__Assignment__:
Every entry below must be copied exactly, with nothing left out.

__Data extracts__:
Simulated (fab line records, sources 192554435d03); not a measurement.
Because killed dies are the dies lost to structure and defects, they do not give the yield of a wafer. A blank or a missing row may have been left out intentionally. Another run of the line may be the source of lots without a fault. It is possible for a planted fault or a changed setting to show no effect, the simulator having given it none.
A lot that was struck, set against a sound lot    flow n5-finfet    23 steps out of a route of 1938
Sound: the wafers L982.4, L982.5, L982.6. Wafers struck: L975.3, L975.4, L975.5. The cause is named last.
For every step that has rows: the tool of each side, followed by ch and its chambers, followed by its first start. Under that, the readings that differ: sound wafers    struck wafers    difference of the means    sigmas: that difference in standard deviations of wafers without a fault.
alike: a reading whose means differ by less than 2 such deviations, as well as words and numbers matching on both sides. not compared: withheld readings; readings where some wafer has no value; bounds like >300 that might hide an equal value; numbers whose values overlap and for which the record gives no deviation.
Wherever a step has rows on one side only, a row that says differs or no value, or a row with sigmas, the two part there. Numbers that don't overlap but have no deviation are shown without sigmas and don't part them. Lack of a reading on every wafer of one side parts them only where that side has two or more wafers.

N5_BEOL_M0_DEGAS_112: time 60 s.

__Task answer__:
Simulated (fab line records, sources 192554435d03); not a measurement.
Because killed dies are the dies lost to structure and defects, they do not give the yield of a wafer. A blank or a missing row may have been left out intentionally. Another run of the line may be the source of lots without a fault. It is possible for a planted fault or a changed setting to show no effect, the simulator having given it none.
A lot that was struck, set against a sound lot    flow n5-finfet    23 steps out of a route of 1938
Sound: the wafers L982.4, L982.5, L982.6. Wafers struck: L975.3, L975.4, L975.5. The cause is named last.
For every step that has rows: the tool of each side, followed by ch and its chambers, followed by its first start. Under that, the readings that differ: sound wafers    struck wafers    difference of the means    sigmas: that difference in standard deviations of wafers without a fault.
alike: a reading whose means differ by less than 2 such deviations, as well as words and numbers matching on both sides. not compared: withheld readings; readings where some wafer has no value; bounds like >300 that might hide an equal value; numbers whose values overlap and for which the record gives no deviation.
Wherever a step has rows on one side only, a row that says differs or no value, or a row with sigmas, the two part there. Numbers that don't overlap but have no deviation are shown without sigmas and don't part them. Lack of a reading on every wafer of one side parts them only where that side has two or more wafers.

N5_BEOL_M0_DEGAS_112: time 60 s.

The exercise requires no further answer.